- [ACTIVITY]
Return each line of the data that follows exactly as it reads.

::::::::

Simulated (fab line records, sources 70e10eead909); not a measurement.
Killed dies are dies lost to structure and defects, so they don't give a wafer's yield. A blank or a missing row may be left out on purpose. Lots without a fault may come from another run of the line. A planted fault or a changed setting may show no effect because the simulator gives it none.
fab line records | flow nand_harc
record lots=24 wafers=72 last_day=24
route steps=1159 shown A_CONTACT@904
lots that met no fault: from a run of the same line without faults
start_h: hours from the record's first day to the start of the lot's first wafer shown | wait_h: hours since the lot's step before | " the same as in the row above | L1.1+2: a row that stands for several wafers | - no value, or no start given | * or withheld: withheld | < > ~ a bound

::::::::

- [TASK OUTPUT]
Simulated (fab line records, sources 70e10eead909); not a measurement.
Killed dies are dies lost to structure and defects, so they don't give a wafer's yield. A blank or a missing row may be left out on purpose. Lots without a fault may come from another run of the line. A planted fault or a changed setting may show no effect because the simulator gives it none.
fab line records | flow nand_harc
record lots=24 wafers=72 last_day=24
route steps=1159 shown A_CONTACT@904
lots that met no fault: from a run of the same line without faults
start_h: hours from the record's first day to the start of the lot's first wafer shown | wait_h: hours since the lot's step before | " the same as in the row above | L1.1+2: a row that stands for several wafers | - no value, or no start given | * or withheld: withheld | < > ~ a bound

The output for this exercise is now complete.